> Assignment
Transcribe the data exactly, stopping after the "(+) following a" line.

> Data for review
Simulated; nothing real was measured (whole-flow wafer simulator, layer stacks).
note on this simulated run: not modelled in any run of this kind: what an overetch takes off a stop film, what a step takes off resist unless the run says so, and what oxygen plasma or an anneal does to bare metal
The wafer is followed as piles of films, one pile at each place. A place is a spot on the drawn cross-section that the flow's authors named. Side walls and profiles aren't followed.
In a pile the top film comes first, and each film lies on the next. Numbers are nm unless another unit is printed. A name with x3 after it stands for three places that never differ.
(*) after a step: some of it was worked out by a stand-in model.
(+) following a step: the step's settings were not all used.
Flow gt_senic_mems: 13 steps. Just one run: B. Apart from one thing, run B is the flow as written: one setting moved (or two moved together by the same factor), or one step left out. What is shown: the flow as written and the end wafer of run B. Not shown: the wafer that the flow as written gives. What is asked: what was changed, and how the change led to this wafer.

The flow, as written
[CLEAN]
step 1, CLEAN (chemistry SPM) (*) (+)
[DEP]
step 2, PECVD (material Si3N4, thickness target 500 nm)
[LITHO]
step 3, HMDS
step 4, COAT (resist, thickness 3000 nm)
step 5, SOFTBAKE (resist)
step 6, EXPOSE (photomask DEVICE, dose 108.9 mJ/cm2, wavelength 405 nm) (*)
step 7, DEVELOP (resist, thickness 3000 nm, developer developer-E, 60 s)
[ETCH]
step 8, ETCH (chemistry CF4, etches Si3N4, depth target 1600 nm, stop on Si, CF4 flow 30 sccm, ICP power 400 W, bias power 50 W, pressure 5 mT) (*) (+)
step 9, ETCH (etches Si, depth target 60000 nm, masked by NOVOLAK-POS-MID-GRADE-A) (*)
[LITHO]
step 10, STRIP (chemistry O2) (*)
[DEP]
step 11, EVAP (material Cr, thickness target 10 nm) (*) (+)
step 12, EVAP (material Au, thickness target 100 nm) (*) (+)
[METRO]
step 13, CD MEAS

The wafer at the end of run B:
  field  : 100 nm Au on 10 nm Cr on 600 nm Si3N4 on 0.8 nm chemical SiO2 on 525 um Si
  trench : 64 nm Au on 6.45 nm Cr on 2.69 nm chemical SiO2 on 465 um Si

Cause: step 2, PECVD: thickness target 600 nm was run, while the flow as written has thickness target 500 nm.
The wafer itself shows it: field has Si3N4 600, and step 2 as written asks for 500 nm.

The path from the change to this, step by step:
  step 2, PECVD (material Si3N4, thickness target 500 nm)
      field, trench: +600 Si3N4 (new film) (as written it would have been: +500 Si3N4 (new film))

> Your response
Simulated; nothing real was measured (whole-flow wafer simulator, layer stacks).
note on this simulated run: not modelled in any run of this kind: what an overetch takes off a stop film, what a step takes off resist unless the run says so, and what oxygen plasma or an anneal does to bare metal
The wafer is followed as piles of films, one pile at each place. A place is a spot on the drawn cross-section that the flow's authors named. Side walls and profiles aren't followed.
In a pile the top film comes first, and each film lies on the next. Numbers are nm unless another unit is printed. A name with x3 after it stands for three places that never differ.
(*) after a step: some of it was worked out by a stand-in model.
(+) following a step: the step's settings were not all used.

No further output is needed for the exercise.